> _DATA LISTING_
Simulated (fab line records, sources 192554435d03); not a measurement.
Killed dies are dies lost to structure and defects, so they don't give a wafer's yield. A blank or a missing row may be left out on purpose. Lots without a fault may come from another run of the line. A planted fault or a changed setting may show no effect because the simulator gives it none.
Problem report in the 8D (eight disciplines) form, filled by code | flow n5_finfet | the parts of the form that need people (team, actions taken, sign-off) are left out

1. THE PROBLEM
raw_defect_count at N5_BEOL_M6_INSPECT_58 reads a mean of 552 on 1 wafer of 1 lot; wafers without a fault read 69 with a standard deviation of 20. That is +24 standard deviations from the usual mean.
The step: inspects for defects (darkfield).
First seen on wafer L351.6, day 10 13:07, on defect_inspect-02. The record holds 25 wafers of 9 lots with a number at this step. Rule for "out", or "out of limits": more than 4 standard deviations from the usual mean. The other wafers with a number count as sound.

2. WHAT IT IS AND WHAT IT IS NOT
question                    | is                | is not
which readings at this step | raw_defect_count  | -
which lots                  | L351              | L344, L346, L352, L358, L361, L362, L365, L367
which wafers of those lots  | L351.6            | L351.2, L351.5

> _ASSIGNMENT_
Give back every line of the data exactly.

> _YOUR SOLUTION_
Simulated (fab line records, sources 192554435d03); not a measurement.
Killed dies are dies lost to structure and defects, so they don't give a wafer's yield. A blank or a missing row may be left out on purpose. Lots without a fault may come from another run of the line. A planted fault or a changed setting may show no effect because the simulator gives it none.
Problem report in the 8D (eight disciplines) form, filled by code | flow n5_finfet | the parts of the form that need people (team, actions taken, sign-off) are left out

1. THE PROBLEM
raw_defect_count at N5_BEOL_M6_INSPECT_58 reads a mean of 552 on 1 wafer of 1 lot; wafers without a fault read 69 with a standard deviation of 20. That is +24 standard deviations from the usual mean.
The step: inspects for defects (darkfield).
First seen on wafer L351.6, day 10 13:07, on defect_inspect-02. The record holds 25 wafers of 9 lots with a number at this step. Rule for "out", or "out of limits": more than 4 standard deviations from the usual mean. The other wafers with a number count as sound.

2. WHAT IT IS AND WHAT IT IS NOT
question                    | is                | is not
which readings at this step | raw_defect_count  | -
which lots                  | L351              | L344, L346, L352, L358, L361, L362, L365, L367
which wafers of those lots  | L351.6            | L351.2, L351.5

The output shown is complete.